> [INFORMATION PROVIDED]:
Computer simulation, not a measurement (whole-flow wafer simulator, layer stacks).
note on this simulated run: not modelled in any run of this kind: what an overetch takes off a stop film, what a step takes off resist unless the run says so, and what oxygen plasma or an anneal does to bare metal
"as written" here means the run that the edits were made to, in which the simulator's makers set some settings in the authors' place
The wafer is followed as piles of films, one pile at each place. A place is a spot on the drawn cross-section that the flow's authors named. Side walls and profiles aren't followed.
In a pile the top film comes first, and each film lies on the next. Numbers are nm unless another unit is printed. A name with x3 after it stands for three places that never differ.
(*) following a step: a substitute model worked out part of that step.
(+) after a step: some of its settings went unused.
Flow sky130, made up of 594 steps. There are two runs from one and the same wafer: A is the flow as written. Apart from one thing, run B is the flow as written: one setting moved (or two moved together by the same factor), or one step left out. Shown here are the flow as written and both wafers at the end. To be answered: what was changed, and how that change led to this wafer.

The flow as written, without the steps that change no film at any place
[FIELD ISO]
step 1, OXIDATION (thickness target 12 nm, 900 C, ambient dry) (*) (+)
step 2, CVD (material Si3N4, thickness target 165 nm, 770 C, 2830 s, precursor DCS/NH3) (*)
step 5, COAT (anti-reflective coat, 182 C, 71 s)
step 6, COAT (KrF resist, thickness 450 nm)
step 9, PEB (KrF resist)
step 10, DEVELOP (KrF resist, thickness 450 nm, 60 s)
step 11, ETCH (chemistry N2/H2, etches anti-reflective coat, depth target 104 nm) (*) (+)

> [ASSIGNED TASK]: Produce a word-for-word restatement of all the records.

> [WRITTEN ANSWER]:
Computer simulation, not a measurement (whole-flow wafer simulator, layer stacks).
note on this simulated run: not modelled in any run of this kind: what an overetch takes off a stop film, what a step takes off resist unless the run says so, and what oxygen plasma or an anneal does to bare metal
"as written" here means the run that the edits were made to, in which the simulator's makers set some settings in the authors' place
The wafer is followed as piles of films, one pile at each place. A place is a spot on the drawn cross-section that the flow's authors named. Side walls and profiles aren't followed.
In a pile the top film comes first, and each film lies on the next. Numbers are nm unless another unit is printed. A name with x3 after it stands for three places that never differ.
(*) following a step: a substitute model worked out part of that step.
(+) after a step: some of its settings went unused.
Flow sky130, made up of 594 steps. There are two runs from one and the same wafer: A is the flow as written. Apart from one thing, run B is the flow as written: one setting moved (or two moved together by the same factor), or one step left out. Shown here are the flow as written and both wafers at the end. To be answered: what was changed, and how that change led to this wafer.

The flow as written, without the steps that change no film at any place
[FIELD ISO]
step 1, OXIDATION (thickness target 12 nm, 900 C, ambient dry) (*) (+)
step 2, CVD (material Si3N4, thickness target 165 nm, 770 C, 2830 s, precursor DCS/NH3) (*)
step 5, COAT (anti-reflective coat, 182 C, 71 s)
step 6, COAT (KrF resist, thickness 450 nm)
step 9, PEB (KrF resist)
step 10, DEVELOP (KrF resist, thickness 450 nm, 60 s)
step 11, ETCH (chemistry N2/H2, etches anti-reflective coat, depth target 104 nm) (*) (+)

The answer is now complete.